### Records provided
Content starts

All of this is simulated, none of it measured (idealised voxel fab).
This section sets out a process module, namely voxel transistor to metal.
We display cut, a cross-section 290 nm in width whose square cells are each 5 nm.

Content ends

### Assigned task
Extract, please, the lines from the start of the entries above through the one with "This section sets", both included, reproducing each exactly and adding nothing.

### Written response
All of this is simulated, none of it measured (idealised voxel fab).
This section sets out a process module, namely voxel transistor to metal.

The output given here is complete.